--------------------------------
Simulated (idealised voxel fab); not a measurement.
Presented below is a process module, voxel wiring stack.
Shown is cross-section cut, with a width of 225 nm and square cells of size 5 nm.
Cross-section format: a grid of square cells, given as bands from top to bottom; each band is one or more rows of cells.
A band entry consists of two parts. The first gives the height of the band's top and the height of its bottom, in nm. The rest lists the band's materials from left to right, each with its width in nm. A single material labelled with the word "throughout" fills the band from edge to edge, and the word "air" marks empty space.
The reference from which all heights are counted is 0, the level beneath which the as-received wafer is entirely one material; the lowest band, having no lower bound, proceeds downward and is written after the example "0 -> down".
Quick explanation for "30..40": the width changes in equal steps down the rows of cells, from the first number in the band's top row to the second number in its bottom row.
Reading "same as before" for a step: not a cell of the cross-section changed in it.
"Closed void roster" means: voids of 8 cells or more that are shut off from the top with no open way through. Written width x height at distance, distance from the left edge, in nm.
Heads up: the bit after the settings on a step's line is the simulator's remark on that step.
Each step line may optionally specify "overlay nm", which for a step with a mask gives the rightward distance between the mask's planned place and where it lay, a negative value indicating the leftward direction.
--------------------------------

Set down the data once more, word for word.

Simulated (idealised voxel fab); not a measurement.
Presented below is a process module, voxel wiring stack.
Shown is cross-section cut, with a width of 225 nm and square cells of size 5 nm.
Cross-section format: a grid of square cells, given as bands from top to bottom; each band is one or more rows of cells.
A band entry consists of two parts. The first gives the height of the band's top and the height of its bottom, in nm. The rest lists the band's materials from left to right, each with its width in nm. A single material labelled with the word "throughout" fills the band from edge to edge, and the word "air" marks empty space.
The reference from which all heights are counted is 0, the level beneath which the as-received wafer is entirely one material; the lowest band, having no lower bound, proceeds downward and is written after the example "0 -> down".
Quick explanation for "30..40": the width changes in equal steps down the rows of cells, from the first number in the band's top row to the second number in its bottom row.
Reading "same as before" for a step: not a cell of the cross-section changed in it.
"Closed void roster" means: voids of 8 cells or more that are shut off from the top with no open way through. Written width x height at distance, distance from the left edge, in nm.
Heads up: the bit after the settings on a step's line is the simulator's remark on that step.
Each step line may optionally specify "overlay nm", which for a step with a mask gives the rightward distance between the mask's planned place and where it lay, a negative value indicating the leftward direction.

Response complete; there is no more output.